_Assigned task_.
Once you reach the line containing "16,STRIP | etch materials resist" in the entries below, write out that line and each one after it down to the line containing "Cross-section of the", exactly and with nothing added.

_Information_.
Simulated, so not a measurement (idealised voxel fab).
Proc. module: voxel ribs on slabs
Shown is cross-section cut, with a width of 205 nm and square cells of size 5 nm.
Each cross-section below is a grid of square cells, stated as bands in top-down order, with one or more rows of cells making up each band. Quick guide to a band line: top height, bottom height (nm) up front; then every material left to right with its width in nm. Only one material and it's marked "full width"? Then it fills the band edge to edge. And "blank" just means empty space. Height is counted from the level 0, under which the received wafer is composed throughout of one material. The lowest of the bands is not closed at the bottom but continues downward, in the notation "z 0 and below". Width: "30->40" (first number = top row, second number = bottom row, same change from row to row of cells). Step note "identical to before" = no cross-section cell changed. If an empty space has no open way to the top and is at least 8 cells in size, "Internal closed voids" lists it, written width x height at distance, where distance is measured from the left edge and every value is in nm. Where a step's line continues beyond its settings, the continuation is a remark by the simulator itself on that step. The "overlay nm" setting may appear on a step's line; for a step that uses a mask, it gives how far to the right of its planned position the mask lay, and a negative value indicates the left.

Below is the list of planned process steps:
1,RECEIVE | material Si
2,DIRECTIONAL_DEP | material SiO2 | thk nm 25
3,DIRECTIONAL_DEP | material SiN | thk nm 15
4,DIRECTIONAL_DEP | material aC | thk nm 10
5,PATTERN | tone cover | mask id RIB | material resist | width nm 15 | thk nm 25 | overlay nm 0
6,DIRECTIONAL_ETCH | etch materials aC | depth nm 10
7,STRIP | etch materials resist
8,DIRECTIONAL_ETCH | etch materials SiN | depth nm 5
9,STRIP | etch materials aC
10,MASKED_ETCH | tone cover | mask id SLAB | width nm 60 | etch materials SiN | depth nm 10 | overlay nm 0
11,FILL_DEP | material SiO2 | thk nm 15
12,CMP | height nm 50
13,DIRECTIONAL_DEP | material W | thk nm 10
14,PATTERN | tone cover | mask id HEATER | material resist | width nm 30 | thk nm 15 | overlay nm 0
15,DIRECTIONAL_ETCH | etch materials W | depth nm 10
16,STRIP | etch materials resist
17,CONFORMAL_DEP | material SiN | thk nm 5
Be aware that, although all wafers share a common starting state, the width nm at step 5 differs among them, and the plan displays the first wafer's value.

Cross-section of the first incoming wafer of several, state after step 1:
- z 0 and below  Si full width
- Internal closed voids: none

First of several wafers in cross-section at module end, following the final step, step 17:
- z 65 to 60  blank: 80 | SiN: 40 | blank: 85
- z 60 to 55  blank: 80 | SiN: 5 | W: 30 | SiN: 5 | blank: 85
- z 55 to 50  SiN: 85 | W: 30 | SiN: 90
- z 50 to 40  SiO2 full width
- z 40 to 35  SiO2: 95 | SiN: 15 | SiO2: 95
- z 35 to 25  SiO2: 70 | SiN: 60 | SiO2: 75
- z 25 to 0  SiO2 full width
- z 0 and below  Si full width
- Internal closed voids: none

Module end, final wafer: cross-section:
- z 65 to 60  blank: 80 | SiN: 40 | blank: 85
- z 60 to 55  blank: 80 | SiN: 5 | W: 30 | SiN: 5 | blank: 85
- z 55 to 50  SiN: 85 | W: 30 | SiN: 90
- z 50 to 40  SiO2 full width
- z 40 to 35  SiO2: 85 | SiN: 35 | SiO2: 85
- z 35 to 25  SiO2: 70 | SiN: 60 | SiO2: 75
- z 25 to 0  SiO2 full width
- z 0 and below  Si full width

_Worked solution_.
16,STRIP | etch materials resist
17,CONFORMAL_DEP | material SiN | thk nm 5
Be aware that, although all wafers share a common starting state, the width nm at step 5 differs among them, and the plan displays the first wafer's value.

Cross-section of the first incoming wafer of several, state after step 1:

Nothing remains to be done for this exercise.